■ ■ ■ ■ ■

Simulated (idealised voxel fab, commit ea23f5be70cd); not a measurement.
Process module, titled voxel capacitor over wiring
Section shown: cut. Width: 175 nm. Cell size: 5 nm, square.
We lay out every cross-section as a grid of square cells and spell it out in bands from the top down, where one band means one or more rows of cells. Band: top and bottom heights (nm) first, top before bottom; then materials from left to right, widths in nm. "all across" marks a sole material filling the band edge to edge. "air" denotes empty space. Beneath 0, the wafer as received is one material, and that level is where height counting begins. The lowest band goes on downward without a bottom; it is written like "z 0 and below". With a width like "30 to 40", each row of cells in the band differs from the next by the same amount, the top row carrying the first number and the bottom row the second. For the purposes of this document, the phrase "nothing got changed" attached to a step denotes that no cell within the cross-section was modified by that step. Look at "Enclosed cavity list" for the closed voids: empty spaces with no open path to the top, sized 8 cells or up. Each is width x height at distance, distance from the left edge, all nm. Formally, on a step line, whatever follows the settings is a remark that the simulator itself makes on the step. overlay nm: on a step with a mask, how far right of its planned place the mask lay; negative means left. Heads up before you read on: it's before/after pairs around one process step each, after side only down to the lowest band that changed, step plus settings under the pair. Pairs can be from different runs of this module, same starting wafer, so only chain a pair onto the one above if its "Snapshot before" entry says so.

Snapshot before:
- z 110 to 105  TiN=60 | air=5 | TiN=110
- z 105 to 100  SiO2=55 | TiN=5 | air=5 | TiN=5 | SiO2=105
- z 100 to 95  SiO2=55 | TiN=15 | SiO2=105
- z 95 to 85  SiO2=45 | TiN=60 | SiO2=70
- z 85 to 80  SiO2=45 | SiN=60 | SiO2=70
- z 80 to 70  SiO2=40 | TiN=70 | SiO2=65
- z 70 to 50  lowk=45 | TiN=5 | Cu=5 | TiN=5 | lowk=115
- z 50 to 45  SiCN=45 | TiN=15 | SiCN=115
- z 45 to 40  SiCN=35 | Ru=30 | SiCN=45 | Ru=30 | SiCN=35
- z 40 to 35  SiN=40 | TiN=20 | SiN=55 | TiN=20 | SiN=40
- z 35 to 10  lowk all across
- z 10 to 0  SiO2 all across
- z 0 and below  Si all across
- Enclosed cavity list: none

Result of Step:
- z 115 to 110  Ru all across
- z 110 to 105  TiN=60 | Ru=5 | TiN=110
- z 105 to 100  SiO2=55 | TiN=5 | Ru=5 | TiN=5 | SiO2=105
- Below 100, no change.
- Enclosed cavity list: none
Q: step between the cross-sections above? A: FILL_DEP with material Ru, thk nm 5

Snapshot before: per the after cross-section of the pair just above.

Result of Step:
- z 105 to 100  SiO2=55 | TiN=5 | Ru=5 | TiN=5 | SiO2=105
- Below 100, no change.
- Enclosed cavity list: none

■ ■ ■ ■ ■

Go back to the start of the listing above. Reproduce each line exactly, ending with the line that contains "Section shown: cut.".

Simulated (idealised voxel fab, commit ea23f5be70cd); not a measurement.
Process module, titled voxel capacitor over wiring
Section shown: cut. Width: 175 nm. Cell size: 5 nm, square.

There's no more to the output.